= Information supplied =
————
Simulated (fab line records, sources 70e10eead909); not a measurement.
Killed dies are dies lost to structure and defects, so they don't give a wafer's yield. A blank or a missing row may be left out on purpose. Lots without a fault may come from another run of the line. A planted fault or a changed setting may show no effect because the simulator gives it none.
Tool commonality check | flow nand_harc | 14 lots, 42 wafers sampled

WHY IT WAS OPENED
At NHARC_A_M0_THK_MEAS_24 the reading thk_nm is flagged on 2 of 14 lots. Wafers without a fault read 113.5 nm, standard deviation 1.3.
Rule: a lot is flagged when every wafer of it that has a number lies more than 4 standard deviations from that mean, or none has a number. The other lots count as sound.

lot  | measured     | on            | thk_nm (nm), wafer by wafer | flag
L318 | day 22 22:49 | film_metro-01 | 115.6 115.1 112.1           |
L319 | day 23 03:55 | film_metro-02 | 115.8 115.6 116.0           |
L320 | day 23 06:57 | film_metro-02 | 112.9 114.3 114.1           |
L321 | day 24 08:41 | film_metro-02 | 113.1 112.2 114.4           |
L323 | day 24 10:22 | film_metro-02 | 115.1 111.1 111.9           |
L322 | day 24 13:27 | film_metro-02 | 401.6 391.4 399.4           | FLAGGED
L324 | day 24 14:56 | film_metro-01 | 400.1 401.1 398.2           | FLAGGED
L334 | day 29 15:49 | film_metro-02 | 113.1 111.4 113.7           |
————

= Task item =
When you reach the line that contains "L324 | day 24", stop; output it and every line before it from the start of the data, exactly as written.

= Written reply =
Simulated (fab line records, sources 70e10eead909); not a measurement.
Killed dies are dies lost to structure and defects, so they don't give a wafer's yield. A blank or a missing row may be left out on purpose. Lots without a fault may come from another run of the line. A planted fault or a changed setting may show no effect because the simulator gives it none.
Tool commonality check | flow nand_harc | 14 lots, 42 wafers sampled

WHY IT WAS OPENED
At NHARC_A_M0_THK_MEAS_24 the reading thk_nm is flagged on 2 of 14 lots. Wafers without a fault read 113.5 nm, standard deviation 1.3.
Rule: a lot is flagged when every wafer of it that has a number lies more than 4 standard deviations from that mean, or none has a number. The other lots count as sound.

lot  | measured     | on            | thk_nm (nm), wafer by wafer | flag
L318 | day 22 22:49 | film_metro-01 | 115.6 115.1 112.1           |
L319 | day 23 03:55 | film_metro-02 | 115.8 115.6 116.0           |
L320 | day 23 06:57 | film_metro-02 | 112.9 114.3 114.1           |
L321 | day 24 08:41 | film_metro-02 | 113.1 112.2 114.4           |
L323 | day 24 10:22 | film_metro-02 | 115.1 111.1 111.9           |
L322 | day 24 13:27 | film_metro-02 | 401.6 391.4 399.4           | FLAGGED
L324 | day 24 14:56 | film_metro-01 | 400.1 401.1 398.2           | FLAGGED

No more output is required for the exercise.